# Supplied data
+ + +
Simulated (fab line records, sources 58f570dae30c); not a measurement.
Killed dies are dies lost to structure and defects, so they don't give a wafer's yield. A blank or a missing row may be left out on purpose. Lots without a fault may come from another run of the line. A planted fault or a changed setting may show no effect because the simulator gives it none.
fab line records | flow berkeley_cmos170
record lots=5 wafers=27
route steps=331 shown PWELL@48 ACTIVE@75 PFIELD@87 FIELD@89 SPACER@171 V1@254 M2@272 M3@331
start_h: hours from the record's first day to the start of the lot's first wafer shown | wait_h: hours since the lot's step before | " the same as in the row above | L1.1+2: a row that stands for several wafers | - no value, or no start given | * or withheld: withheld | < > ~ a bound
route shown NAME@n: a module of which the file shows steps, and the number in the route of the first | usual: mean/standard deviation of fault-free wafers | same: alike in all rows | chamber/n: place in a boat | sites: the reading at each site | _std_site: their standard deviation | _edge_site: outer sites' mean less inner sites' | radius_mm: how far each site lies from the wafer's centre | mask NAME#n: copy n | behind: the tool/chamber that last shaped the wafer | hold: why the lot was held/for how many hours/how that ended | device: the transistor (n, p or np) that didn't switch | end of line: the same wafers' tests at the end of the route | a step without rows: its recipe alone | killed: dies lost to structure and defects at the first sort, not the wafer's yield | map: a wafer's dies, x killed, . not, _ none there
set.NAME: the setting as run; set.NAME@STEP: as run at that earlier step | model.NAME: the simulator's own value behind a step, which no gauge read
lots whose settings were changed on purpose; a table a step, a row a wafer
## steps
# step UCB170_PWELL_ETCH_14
+ + +

# Work task
Using only the listing above, restate exactly the lines from the line containing "record lots=5 wafers=27" through the line containing "start_h: hours from", both included.

# Reply
record lots=5 wafers=27
route steps=331 shown PWELL@48 ACTIVE@75 PFIELD@87 FIELD@89 SPACER@171 V1@254 M2@272 M3@331
start_h: hours from the record's first day to the start of the lot's first wafer shown | wait_h: hours since the lot's step before | " the same as in the row above | L1.1+2: a row that stands for several wafers | - no value, or no start given | * or withheld: withheld | < > ~ a bound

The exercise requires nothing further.